• **Action item**
With the first line below as the start and the line containing "Notation: cross-section as" as the end, copy every line between them exactly, ends included.

━━━━━━━━━━

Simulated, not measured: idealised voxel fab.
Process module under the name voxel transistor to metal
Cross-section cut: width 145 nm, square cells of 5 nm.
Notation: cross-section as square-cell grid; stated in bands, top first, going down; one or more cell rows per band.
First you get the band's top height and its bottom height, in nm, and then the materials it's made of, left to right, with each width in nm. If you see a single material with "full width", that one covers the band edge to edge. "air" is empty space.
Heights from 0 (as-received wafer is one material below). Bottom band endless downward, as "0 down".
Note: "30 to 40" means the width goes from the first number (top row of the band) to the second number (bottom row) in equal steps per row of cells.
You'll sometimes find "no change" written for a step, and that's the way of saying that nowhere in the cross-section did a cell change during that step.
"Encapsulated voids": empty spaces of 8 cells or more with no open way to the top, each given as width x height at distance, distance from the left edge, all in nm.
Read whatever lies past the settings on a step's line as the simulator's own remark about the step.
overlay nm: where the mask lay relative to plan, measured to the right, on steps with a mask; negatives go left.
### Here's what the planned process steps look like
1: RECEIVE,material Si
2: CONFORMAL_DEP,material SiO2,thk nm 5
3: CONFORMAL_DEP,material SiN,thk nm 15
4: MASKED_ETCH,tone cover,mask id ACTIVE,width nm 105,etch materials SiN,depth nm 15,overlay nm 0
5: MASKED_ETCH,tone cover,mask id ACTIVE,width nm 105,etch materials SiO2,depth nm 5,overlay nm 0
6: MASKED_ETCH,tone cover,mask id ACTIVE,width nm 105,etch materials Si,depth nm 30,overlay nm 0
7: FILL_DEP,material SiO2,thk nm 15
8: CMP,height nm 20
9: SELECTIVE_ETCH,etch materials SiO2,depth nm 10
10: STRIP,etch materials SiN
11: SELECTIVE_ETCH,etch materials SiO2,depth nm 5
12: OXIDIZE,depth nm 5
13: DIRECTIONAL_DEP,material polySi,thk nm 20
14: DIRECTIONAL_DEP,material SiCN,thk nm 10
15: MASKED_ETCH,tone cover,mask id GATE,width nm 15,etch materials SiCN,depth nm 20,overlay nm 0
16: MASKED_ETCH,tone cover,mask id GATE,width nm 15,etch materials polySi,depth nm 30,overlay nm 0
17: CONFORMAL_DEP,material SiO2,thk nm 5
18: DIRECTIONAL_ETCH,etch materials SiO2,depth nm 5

━━━━━━━━━━

• **Exercise solution**
Simulated, not measured: idealised voxel fab.
Process module under the name voxel transistor to metal
Cross-section cut: width 145 nm, square cells of 5 nm.
Notation: cross-section as square-cell grid; stated in bands, top first, going down; one or more cell rows per band.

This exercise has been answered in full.